**EXERCISE DATA:**
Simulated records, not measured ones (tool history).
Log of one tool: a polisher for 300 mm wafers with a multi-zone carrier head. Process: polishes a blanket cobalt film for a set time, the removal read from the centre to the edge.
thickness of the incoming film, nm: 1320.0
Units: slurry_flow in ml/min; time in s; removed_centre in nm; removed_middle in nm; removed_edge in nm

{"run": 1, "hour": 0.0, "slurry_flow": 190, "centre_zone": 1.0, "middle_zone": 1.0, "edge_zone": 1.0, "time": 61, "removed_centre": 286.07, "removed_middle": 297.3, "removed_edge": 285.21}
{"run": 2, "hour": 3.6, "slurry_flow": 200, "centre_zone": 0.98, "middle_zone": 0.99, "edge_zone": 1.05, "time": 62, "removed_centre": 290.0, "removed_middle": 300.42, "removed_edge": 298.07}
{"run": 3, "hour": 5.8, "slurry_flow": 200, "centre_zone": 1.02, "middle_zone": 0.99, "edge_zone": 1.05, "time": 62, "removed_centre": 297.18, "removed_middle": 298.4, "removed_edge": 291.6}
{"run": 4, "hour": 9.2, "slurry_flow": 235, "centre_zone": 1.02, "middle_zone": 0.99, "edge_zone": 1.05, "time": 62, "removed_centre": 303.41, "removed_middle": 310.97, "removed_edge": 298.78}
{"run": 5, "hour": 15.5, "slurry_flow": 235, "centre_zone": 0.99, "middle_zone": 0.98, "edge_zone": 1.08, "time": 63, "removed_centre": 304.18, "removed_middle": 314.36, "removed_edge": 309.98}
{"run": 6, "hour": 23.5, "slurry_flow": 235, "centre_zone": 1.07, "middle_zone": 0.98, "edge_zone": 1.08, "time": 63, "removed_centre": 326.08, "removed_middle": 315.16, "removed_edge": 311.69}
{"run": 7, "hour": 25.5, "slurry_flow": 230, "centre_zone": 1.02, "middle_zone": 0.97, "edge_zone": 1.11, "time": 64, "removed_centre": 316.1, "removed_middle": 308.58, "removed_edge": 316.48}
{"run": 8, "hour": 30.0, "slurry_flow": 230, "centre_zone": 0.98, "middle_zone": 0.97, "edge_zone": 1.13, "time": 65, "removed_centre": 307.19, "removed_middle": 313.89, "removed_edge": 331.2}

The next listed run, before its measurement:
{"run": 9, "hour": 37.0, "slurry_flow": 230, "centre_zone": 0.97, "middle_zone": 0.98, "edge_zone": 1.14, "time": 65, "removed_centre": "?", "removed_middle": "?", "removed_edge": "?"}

**WORK ORDER:**
Looking at the data above, write out exactly the lines that start at the one containing "thickness of the incoming film, nm: 1320.0" and end at the one containing "The next listed"; include both and nothing beyond.

**YOUR SOLUTION:**
thickness of the incoming film, nm: 1320.0
Units: slurry_flow in ml/min; time in s; removed_centre in nm; removed_middle in nm; removed_edge in nm

{"run": 1, "hour": 0.0, "slurry_flow": 190, "centre_zone": 1.0, "middle_zone": 1.0, "edge_zone": 1.0, "time": 61, "removed_centre": 286.07, "removed_middle": 297.3, "removed_edge": 285.21}
{"run": 2, "hour": 3.6, "slurry_flow": 200, "centre_zone": 0.98, "middle_zone": 0.99, "edge_zone": 1.05, "time": 62, "removed_centre": 290.0, "removed_middle": 300.42, "removed_edge": 298.07}
{"run": 3, "hour": 5.8, "slurry_flow": 200, "centre_zone": 1.02, "middle_zone": 0.99, "edge_zone": 1.05, "time": 62, "removed_centre": 297.18, "removed_middle": 298.4, "removed_edge": 291.6}
{"run": 4, "hour": 9.2, "slurry_flow": 235, "centre_zone": 1.02, "middle_zone": 0.99, "edge_zone": 1.05, "time": 62, "removed_centre": 303.41, "removed_middle": 310.97, "removed_edge": 298.78}
{"run": 5, "hour": 15.5, "slurry_flow": 235, "centre_zone": 0.99, "middle_zone": 0.98, "edge_zone": 1.08, "time": 63, "removed_centre": 304.18, "removed_middle": 314.36, "removed_edge": 309.98}
{"run": 6, "hour": 23.5, "slurry_flow": 235, "centre_zone": 1.07, "middle_zone": 0.98, "edge_zone": 1.08, "time": 63, "removed_centre": 326.08, "removed_middle": 315.16, "removed_edge": 311.69}
{"run": 7, "hour": 25.5, "slurry_flow": 230, "centre_zone": 1.02, "middle_zone": 0.97, "edge_zone": 1.11, "time": 64, "removed_centre": 316.1, "removed_middle": 308.58, "removed_edge": 316.48}
{"run": 8, "hour": 30.0, "slurry_flow": 230, "centre_zone": 0.98, "middle_zone": 0.97, "edge_zone": 1.13, "time": 65, "removed_centre": 307.19, "removed_middle": 313.89, "removed_edge": 331.2}

The next listed run, before its measurement:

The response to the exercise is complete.